☆ ☆ ☆

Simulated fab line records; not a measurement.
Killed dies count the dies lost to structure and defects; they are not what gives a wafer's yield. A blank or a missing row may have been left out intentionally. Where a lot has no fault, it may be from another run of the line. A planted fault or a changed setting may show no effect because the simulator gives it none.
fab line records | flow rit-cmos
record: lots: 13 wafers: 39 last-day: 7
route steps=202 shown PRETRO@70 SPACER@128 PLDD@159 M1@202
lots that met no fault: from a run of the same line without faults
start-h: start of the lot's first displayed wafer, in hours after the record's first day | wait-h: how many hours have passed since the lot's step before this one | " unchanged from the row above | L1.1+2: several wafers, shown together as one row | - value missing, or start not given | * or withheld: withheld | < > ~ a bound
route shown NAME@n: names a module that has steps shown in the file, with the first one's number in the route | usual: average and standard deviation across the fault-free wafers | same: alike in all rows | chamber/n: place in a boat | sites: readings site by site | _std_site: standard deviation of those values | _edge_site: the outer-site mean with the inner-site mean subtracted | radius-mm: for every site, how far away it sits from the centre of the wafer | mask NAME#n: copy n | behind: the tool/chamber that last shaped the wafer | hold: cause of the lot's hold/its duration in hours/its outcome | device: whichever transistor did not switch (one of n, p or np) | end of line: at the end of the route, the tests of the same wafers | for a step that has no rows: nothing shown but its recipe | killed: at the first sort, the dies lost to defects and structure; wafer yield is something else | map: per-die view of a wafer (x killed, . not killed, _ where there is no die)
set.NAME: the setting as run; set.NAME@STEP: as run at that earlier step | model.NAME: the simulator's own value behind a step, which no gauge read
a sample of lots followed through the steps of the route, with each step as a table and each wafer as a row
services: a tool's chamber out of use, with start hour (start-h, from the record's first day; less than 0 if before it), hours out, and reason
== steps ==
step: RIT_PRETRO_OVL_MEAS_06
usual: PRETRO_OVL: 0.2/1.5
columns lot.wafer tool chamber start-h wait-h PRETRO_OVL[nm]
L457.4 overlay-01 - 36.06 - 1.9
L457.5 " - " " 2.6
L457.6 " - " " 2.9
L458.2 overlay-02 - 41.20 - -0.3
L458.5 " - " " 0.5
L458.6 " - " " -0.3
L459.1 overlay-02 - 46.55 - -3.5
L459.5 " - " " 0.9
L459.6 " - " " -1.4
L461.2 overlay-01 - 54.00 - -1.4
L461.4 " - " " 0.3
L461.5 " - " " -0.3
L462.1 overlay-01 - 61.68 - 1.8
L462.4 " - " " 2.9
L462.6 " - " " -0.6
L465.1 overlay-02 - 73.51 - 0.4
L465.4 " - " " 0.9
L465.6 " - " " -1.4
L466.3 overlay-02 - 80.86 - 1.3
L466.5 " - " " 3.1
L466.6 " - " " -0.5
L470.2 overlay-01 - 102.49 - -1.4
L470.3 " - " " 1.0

☆ ☆ ☆

**Assigned task:** Which lines should be output? Exactly those from the first line of the data through the line containing "route shown NAME@n: names", inclusive.

**Written solution:**
Simulated fab line records; not a measurement.
Killed dies count the dies lost to structure and defects; they are not what gives a wafer's yield. A blank or a missing row may have been left out intentionally. Where a lot has no fault, it may be from another run of the line. A planted fault or a changed setting may show no effect because the simulator gives it none.
fab line records | flow rit-cmos
record: lots: 13 wafers: 39 last-day: 7
route steps=202 shown PRETRO@70 SPACER@128 PLDD@159 M1@202
lots that met no fault: from a run of the same line without faults
start-h: start of the lot's first displayed wafer, in hours after the record's first day | wait-h: how many hours have passed since the lot's step before this one | " unchanged from the row above | L1.1+2: several wafers, shown together as one row | - value missing, or start not given | * or withheld: withheld | < > ~ a bound
route shown NAME@n: names a module that has steps shown in the file, with the first one's number in the route | usual: average and standard deviation across the fault-free wafers | same: alike in all rows | chamber/n: place in a boat | sites: readings site by site | _std_site: standard deviation of those values | _edge_site: the outer-site mean with the inner-site mean subtracted | radius-mm: for every site, how far away it sits from the centre of the wafer | mask NAME#n: copy n | behind: the tool/chamber that last shaped the wafer | hold: cause of the lot's hold/its duration in hours/its outcome | device: whichever transistor did not switch (one of n, p or np) | end of line: at the end of the route, the tests of the same wafers | for a step that has no rows: nothing shown but its recipe | killed: at the first sort, the dies lost to defects and structure; wafer yield is something else | map: per-die view of a wafer (x killed, . not killed, _ where there is no die)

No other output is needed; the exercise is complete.